▶ _Work order_:
Give the records again, every one, exactly.

★ ★ ★ ★ ★
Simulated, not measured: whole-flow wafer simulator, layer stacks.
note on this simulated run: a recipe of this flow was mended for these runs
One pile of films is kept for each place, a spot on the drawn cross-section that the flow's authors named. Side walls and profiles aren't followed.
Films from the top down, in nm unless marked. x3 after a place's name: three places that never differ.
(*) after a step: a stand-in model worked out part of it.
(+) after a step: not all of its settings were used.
★ ★ ★ ★ ★

▶ _Written response_:
Simulated, not measured: whole-flow wafer simulator, layer stacks.
note on this simulated run: a recipe of this flow was mended for these runs
One pile of films is kept for each place, a spot on the drawn cross-section that the flow's authors named. Side walls and profiles aren't followed.
Films from the top down, in nm unless marked. x3 after a place's name: three places that never differ.
(*) after a step: a stand-in model worked out part of it.
(+) after a step: not all of its settings were used.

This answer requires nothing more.